★ ★ ★

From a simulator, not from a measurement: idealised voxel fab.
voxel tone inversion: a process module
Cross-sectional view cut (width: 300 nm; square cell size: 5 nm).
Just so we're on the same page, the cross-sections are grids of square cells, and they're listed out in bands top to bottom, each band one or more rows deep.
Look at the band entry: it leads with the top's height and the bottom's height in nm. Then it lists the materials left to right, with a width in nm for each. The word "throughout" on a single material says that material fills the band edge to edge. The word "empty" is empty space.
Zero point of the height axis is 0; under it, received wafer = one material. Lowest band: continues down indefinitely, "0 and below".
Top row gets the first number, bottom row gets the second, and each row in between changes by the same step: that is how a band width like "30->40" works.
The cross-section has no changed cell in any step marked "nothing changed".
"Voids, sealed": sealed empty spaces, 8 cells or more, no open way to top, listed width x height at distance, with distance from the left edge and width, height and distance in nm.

★ ★ ★

ACTIVITY:
Restate the data above word for word, please.

WRITTEN RESPONSE:
From a simulator, not from a measurement: idealised voxel fab.
voxel tone inversion: a process module
Cross-sectional view cut (width: 300 nm; square cell size: 5 nm).
Just so we're on the same page, the cross-sections are grids of square cells, and they're listed out in bands top to bottom, each band one or more rows deep.
Look at the band entry: it leads with the top's height and the bottom's height in nm. Then it lists the materials left to right, with a width in nm for each. The word "throughout" on a single material says that material fills the band edge to edge. The word "empty" is empty space.
Zero point of the height axis is 0; under it, received wafer = one material. Lowest band: continues down indefinitely, "0 and below".
Top row gets the first number, bottom row gets the second, and each row in between changes by the same step: that is how a band width like "30->40" works.
The cross-section has no changed cell in any step marked "nothing changed".
"Voids, sealed": sealed empty spaces, 8 cells or more, no open way to top, listed width x height at distance, with distance from the left edge and width, height and distance in nm.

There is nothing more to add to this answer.